DATA EXCERPTS
────────────────

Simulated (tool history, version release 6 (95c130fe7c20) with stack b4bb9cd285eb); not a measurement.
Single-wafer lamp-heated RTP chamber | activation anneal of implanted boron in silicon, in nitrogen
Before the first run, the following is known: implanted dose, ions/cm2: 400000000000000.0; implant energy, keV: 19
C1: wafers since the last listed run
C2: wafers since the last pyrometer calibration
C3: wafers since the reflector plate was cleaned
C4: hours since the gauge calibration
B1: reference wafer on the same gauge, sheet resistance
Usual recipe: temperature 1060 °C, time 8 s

────────────────

EXERCISE
Please transcribe all of the entries precisely.

ANSWER SPACE
Simulated (tool history, version release 6 (95c130fe7c20) with stack b4bb9cd285eb); not a measurement.
Single-wafer lamp-heated RTP chamber | activation anneal of implanted boron in silicon, in nitrogen
Before the first run, the following is known: implanted dose, ions/cm2: 400000000000000.0; implant energy, keV: 19
C1: wafers since the last listed run
C2: wafers since the last pyrometer calibration
C3: wafers since the reflector plate was cleaned
C4: hours since the gauge calibration
B1: reference wafer on the same gauge, sheet resistance
Usual recipe: temperature 1060 °C, time 8 s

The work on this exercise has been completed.